──────── Record excerpts ────────

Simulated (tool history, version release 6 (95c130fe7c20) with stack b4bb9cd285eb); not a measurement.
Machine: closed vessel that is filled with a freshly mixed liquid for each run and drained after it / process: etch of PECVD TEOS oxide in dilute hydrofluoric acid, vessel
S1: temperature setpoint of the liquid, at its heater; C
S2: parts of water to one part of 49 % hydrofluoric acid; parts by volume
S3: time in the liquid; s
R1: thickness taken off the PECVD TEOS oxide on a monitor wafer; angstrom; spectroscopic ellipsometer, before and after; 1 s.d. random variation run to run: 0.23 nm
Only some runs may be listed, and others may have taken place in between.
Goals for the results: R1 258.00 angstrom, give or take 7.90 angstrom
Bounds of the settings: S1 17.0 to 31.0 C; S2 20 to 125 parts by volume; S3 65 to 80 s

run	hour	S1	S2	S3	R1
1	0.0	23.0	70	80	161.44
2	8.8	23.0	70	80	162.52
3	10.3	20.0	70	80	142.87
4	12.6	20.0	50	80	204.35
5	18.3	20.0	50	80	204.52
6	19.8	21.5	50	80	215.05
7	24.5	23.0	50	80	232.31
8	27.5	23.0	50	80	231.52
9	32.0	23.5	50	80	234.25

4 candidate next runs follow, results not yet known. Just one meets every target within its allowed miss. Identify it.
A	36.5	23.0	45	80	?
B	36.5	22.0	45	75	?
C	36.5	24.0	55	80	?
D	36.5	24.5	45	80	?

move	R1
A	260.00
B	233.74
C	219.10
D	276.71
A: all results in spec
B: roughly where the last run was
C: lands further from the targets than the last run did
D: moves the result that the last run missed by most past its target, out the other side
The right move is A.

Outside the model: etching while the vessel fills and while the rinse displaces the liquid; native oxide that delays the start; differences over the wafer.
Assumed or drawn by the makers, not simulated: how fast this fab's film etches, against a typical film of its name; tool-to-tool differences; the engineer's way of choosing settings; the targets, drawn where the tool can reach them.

────────

Activity =>
The output must consist solely of the lines from the first line of the records through the line containing "Only some runs", reproduced exactly.

Answer space =>
Simulated (tool history, version release 6 (95c130fe7c20) with stack b4bb9cd285eb); not a measurement.
Machine: closed vessel that is filled with a freshly mixed liquid for each run and drained after it / process: etch of PECVD TEOS oxide in dilute hydrofluoric acid, vessel
S1: temperature setpoint of the liquid, at its heater; C
S2: parts of water to one part of 49 % hydrofluoric acid; parts by volume
S3: time in the liquid; s
R1: thickness taken off the PECVD TEOS oxide on a monitor wafer; angstrom; spectroscopic ellipsometer, before and after; 1 s.d. random variation run to run: 0.23 nm
Only some runs may be listed, and others may have taken place in between.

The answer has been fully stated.